EXTRACTED MATERIAL START

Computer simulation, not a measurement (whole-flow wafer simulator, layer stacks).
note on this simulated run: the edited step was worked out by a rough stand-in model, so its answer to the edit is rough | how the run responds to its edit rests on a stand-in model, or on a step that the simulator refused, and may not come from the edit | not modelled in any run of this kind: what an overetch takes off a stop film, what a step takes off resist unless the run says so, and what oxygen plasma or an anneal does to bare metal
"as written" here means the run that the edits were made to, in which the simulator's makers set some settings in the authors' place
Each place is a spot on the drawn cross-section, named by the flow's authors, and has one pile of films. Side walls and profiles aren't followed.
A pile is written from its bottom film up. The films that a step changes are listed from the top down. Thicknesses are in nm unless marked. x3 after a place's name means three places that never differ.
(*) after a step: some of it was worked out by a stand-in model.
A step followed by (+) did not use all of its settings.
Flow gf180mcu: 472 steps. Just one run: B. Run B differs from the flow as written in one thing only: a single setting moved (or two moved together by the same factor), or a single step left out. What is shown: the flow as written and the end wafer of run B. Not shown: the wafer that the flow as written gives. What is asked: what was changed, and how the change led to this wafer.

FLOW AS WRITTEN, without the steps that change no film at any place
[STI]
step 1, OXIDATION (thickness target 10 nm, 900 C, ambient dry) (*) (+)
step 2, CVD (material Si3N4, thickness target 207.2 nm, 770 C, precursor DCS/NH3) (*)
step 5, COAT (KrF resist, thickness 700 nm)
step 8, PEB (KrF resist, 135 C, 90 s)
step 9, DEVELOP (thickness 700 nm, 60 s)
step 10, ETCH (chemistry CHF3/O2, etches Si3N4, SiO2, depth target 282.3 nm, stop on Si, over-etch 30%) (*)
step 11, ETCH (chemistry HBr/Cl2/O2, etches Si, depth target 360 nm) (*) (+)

EXTRACTED MATERIAL END

WORK REQUEST: Each of the records shown above needs to be repeated exactly.

ANSWER SPACE:
Computer simulation, not a measurement (whole-flow wafer simulator, layer stacks).
note on this simulated run: the edited step was worked out by a rough stand-in model, so its answer to the edit is rough | how the run responds to its edit rests on a stand-in model, or on a step that the simulator refused, and may not come from the edit | not modelled in any run of this kind: what an overetch takes off a stop film, what a step takes off resist unless the run says so, and what oxygen plasma or an anneal does to bare metal
"as written" here means the run that the edits were made to, in which the simulator's makers set some settings in the authors' place
Each place is a spot on the drawn cross-section, named by the flow's authors, and has one pile of films. Side walls and profiles aren't followed.
A pile is written from its bottom film up. The films that a step changes are listed from the top down. Thicknesses are in nm unless marked. x3 after a place's name means three places that never differ.
(*) after a step: some of it was worked out by a stand-in model.
A step followed by (+) did not use all of its settings.
Flow gf180mcu: 472 steps. Just one run: B. Run B differs from the flow as written in one thing only: a single setting moved (or two moved together by the same factor), or a single step left out. What is shown: the flow as written and the end wafer of run B. Not shown: the wafer that the flow as written gives. What is asked: what was changed, and how the change led to this wafer.

FLOW AS WRITTEN, without the steps that change no film at any place
[STI]
step 1, OXIDATION (thickness target 10 nm, 900 C, ambient dry) (*) (+)
step 2, CVD (material Si3N4, thickness target 207.2 nm, 770 C, precursor DCS/NH3) (*)
step 5, COAT (KrF resist, thickness 700 nm)
step 8, PEB (KrF resist, 135 C, 90 s)
step 9, DEVELOP (thickness 700 nm, 60 s)
step 10, ETCH (chemistry CHF3/O2, etches Si3N4, SiO2, depth target 282.3 nm, stop on Si, over-etch 30%) (*)
step 11, ETCH (chemistry HBr/Cl2/O2, etches Si, depth target 360 nm) (*) (+)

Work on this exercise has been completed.